⁂
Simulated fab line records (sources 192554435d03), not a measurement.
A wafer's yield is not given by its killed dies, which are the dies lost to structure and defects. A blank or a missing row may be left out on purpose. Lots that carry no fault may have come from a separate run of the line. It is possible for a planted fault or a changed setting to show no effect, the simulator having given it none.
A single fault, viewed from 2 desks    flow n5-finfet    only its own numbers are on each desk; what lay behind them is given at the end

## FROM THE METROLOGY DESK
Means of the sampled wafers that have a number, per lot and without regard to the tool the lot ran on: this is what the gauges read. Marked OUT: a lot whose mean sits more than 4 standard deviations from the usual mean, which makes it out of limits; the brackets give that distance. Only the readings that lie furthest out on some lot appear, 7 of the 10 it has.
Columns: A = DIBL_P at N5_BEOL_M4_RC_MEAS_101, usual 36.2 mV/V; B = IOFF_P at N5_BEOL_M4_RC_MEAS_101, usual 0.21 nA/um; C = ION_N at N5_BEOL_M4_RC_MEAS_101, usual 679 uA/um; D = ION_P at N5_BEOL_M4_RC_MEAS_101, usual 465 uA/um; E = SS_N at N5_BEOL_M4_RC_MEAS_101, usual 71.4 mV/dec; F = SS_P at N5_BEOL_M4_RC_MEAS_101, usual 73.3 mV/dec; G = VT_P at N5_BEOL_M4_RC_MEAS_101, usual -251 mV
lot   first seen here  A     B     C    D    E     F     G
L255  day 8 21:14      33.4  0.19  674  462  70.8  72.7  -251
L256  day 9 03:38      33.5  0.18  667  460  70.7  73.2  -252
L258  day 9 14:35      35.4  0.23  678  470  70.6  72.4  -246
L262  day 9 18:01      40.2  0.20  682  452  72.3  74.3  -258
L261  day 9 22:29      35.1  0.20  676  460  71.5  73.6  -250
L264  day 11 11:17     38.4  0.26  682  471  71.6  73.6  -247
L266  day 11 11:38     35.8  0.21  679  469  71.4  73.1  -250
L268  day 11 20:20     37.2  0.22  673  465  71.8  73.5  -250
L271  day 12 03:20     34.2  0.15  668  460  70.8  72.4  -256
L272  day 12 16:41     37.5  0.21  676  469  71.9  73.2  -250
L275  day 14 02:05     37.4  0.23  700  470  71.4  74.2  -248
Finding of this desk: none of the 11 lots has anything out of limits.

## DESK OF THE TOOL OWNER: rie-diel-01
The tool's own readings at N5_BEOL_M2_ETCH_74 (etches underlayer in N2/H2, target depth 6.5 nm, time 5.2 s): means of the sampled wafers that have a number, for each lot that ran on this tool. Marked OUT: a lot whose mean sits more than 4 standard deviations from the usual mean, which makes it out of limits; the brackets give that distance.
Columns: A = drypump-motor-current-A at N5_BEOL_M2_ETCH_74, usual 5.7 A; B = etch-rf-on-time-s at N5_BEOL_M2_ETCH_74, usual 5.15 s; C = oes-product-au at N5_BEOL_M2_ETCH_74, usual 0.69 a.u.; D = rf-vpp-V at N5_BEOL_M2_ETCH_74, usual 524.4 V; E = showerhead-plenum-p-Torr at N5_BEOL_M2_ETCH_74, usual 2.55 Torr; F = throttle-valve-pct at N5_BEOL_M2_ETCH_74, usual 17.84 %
⁂

* [Work request]:
Please print verbatim each line from the first line of the entries above to the line that contains "A wafer's yield", inclusive, and nothing more.

* [Reply]:
Simulated fab line records (sources 192554435d03), not a measurement.
A wafer's yield is not given by its killed dies, which are the dies lost to structure and defects. A blank or a missing row may be left out on purpose. Lots that carry no fault may have come from a separate run of the line. It is possible for a planted fault or a changed setting to show no effect, the simulator having given it none.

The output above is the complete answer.